• [Work request] Up to and including the line containing "Because killed dies", please reproduce the lines of the listing below, starting from the top.

• [Entries supplied]
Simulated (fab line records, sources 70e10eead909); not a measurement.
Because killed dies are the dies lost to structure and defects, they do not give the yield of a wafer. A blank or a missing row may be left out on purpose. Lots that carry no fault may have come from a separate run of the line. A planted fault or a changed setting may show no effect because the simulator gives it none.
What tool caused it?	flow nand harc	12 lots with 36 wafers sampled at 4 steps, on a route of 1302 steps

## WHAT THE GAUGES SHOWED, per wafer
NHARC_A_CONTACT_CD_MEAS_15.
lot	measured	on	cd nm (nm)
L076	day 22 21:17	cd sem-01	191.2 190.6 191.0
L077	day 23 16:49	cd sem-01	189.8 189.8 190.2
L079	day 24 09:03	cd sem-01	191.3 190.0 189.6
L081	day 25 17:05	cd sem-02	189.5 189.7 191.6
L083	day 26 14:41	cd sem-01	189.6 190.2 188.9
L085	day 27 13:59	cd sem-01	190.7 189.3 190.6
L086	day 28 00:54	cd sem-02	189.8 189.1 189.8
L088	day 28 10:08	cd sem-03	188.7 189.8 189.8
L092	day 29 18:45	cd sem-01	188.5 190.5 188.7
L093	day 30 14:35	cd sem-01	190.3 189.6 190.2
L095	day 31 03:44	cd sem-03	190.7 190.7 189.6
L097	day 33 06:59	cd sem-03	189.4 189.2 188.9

• [Response]
Simulated (fab line records, sources 70e10eead909); not a measurement.
Because killed dies are the dies lost to structure and defects, they do not give the yield of a wafer. A blank or a missing row may be left out on purpose. Lots that carry no fault may have come from a separate run of the line. A planted fault or a changed setting may show no effect because the simulator gives it none.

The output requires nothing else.